● Requirement:
Copy exactly the lines from the first line of the records below through the line containing "Known at the", including both, and nothing else.

##### Entries provided #####

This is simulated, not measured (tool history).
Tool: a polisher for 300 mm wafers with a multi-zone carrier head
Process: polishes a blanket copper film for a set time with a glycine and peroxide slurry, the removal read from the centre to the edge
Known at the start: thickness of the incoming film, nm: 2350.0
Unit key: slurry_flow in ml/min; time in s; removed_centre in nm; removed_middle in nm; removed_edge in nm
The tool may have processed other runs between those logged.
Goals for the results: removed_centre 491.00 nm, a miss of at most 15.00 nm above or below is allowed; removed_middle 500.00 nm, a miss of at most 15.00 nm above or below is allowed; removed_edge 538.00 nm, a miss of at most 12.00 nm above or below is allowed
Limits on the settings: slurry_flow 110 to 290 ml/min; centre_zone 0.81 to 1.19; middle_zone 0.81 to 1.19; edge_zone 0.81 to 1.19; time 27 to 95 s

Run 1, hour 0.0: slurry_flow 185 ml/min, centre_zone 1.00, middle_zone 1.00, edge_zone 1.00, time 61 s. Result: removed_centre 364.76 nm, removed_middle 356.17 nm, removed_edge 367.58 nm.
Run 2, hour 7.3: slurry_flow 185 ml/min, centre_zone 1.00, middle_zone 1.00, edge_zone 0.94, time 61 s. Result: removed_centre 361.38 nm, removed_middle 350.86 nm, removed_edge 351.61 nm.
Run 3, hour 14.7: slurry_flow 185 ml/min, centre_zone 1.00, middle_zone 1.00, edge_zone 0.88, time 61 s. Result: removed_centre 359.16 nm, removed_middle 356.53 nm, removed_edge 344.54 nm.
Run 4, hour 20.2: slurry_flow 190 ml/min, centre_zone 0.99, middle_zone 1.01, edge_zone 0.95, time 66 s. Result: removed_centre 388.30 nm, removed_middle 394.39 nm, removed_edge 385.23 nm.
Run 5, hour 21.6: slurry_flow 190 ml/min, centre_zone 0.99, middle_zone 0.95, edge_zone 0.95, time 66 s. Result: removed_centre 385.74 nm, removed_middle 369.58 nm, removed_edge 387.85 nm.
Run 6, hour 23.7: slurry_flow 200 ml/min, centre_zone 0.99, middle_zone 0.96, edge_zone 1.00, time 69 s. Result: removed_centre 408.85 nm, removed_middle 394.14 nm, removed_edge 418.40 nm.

#####

● Written response:
This is simulated, not measured (tool history).
Tool: a polisher for 300 mm wafers with a multi-zone carrier head
Process: polishes a blanket copper film for a set time with a glycine and peroxide slurry, the removal read from the centre to the edge
Known at the start: thickness of the incoming film, nm: 2350.0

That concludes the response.